Required action
Go to the line holding "- horizontal extent 1477 nm" in the entries below and write out exactly every line down to and including the line holding "LLLLHLHHLLLLLLLL".

Dataset entries
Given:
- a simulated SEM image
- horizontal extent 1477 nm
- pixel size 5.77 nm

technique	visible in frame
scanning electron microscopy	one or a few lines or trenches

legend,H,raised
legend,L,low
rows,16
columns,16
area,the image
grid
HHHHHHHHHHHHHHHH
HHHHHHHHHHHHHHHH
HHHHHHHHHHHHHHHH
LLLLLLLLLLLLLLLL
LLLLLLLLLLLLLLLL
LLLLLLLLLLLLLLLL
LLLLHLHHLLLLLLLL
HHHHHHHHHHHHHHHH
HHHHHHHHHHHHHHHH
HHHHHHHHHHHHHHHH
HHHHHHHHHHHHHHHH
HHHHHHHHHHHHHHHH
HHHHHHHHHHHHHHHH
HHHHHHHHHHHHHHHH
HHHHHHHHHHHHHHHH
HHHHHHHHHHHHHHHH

Exercise response
- horizontal extent 1477 nm
- pixel size 5.77 nm

technique	visible in frame
scanning electron microscopy	one or a few lines or trenches

legend,H,raised
legend,L,low
rows,16
columns,16
area,the image
grid
HHHHHHHHHHHHHHHH
HHHHHHHHHHHHHHHH
HHHHHHHHHHHHHHHH
LLLLLLLLLLLLLLLL
LLLLLLLLLLLLLLLL
LLLLLLLLLLLLLLLL
LLLLHLHHLLLLLLLL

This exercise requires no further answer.